> _BRIEF_: Print the lines that run from the line with "(+) after a" to the line with "The fault in", keeping both end lines, exactly as they appear in the entries below, and nothing else.

·····

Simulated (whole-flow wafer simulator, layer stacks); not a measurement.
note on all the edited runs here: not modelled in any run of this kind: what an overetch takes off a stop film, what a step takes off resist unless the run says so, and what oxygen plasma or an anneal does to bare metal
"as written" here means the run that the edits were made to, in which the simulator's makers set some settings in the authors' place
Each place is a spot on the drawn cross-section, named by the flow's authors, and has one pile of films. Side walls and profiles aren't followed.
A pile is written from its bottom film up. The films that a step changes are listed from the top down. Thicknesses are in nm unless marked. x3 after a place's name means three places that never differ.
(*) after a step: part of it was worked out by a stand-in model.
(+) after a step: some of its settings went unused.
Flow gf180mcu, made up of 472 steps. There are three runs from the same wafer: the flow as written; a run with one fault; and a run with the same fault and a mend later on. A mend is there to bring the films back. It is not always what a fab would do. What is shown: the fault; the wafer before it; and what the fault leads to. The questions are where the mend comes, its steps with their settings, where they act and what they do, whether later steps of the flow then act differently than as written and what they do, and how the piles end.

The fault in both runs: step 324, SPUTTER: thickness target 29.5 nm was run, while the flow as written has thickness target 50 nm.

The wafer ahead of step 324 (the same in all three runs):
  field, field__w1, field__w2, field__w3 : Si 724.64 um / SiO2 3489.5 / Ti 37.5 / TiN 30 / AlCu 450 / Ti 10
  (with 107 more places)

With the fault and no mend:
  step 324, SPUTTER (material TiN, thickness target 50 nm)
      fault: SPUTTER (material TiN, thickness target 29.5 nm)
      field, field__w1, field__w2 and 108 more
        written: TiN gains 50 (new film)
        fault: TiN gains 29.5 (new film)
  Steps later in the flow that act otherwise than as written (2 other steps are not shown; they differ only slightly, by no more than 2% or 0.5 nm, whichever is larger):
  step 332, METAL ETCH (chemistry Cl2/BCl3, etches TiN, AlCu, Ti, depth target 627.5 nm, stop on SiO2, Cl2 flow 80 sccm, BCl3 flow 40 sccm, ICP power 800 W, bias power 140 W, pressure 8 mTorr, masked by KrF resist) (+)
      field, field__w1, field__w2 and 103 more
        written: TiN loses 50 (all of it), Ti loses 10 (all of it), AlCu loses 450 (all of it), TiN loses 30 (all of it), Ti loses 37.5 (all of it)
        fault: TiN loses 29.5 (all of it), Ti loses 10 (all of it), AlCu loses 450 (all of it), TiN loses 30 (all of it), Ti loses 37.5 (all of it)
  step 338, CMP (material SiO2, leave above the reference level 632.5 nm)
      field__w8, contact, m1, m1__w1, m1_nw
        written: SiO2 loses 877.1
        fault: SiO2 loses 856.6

·····

> _EXERCISE OUTPUT_:
(+) after a step: some of its settings went unused.
Flow gf180mcu, made up of 472 steps. There are three runs from the same wafer: the flow as written; a run with one fault; and a run with the same fault and a mend later on. A mend is there to bring the films back. It is not always what a fab would do. What is shown: the fault; the wafer before it; and what the fault leads to. The questions are where the mend comes, its steps with their settings, where they act and what they do, whether later steps of the flow then act differently than as written and what they do, and how the piles end.

The fault in both runs: step 324, SPUTTER: thickness target 29.5 nm was run, while the flow as written has thickness target 50 nm.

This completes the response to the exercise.